(Data records begins)

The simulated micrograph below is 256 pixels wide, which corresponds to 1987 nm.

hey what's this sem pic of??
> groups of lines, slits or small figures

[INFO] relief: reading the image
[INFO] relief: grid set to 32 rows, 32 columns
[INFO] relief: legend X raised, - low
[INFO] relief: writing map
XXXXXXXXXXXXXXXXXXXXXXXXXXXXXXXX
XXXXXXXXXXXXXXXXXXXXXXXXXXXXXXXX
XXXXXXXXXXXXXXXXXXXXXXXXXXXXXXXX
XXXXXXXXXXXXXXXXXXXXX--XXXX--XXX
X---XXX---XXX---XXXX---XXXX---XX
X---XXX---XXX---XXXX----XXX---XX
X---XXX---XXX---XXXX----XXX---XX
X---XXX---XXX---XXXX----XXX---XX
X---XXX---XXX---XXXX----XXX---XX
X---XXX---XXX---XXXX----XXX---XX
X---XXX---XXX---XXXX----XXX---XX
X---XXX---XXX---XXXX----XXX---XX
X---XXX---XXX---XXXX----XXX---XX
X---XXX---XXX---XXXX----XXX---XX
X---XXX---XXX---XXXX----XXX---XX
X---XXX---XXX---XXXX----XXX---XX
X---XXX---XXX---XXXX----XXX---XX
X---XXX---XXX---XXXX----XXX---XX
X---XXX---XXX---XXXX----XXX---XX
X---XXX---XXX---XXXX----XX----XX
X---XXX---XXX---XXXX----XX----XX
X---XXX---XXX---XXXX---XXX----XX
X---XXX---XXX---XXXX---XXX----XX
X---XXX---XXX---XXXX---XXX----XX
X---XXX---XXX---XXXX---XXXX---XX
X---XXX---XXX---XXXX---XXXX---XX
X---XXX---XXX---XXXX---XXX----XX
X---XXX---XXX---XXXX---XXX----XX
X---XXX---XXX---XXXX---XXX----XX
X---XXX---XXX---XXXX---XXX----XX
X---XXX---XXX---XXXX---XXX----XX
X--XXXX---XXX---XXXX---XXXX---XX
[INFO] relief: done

(Data records ends)

Task item → Will you return exactly the lines above from the one with "[INFO] relief: grid" down to the one with "X--XXXX---XXX---XXXX---XXXX---XX", counting both as part of the range?

Your response →
[INFO] relief: grid set to 32 rows, 32 columns
[INFO] relief: legend X raised, - low
[INFO] relief: writing map
XXXXXXXXXXXXXXXXXXXXXXXXXXXXXXXX
XXXXXXXXXXXXXXXXXXXXXXXXXXXXXXXX
XXXXXXXXXXXXXXXXXXXXXXXXXXXXXXXX
XXXXXXXXXXXXXXXXXXXXX--XXXX--XXX
X---XXX---XXX---XXXX---XXXX---XX
X---XXX---XXX---XXXX----XXX---XX
X---XXX---XXX---XXXX----XXX---XX
X---XXX---XXX---XXXX----XXX---XX
X---XXX---XXX---XXXX----XXX---XX
X---XXX---XXX---XXXX----XXX---XX
X---XXX---XXX---XXXX----XXX---XX
X---XXX---XXX---XXXX----XXX---XX
X---XXX---XXX---XXXX----XXX---XX
X---XXX---XXX---XXXX----XXX---XX
X---XXX---XXX---XXXX----XXX---XX
X---XXX---XXX---XXXX----XXX---XX
X---XXX---XXX---XXXX----XXX---XX
X---XXX---XXX---XXXX----XXX---XX
X---XXX---XXX---XXXX----XXX---XX
X---XXX---XXX---XXXX----XX----XX
X---XXX---XXX---XXXX----XX----XX
X---XXX---XXX---XXXX---XXX----XX
X---XXX---XXX---XXXX---XXX----XX
X---XXX---XXX---XXXX---XXX----XX
X---XXX---XXX---XXXX---XXXX---XX
X---XXX---XXX---XXXX---XXXX---XX
X---XXX---XXX---XXXX---XXX----XX
X---XXX---XXX---XXXX---XXX----XX
X---XXX---XXX---XXXX---XXX----XX
X---XXX---XXX---XXXX---XXX----XX
X---XXX---XXX---XXXX---XXX----XX
X--XXXX---XXX---XXXX---XXXX---XX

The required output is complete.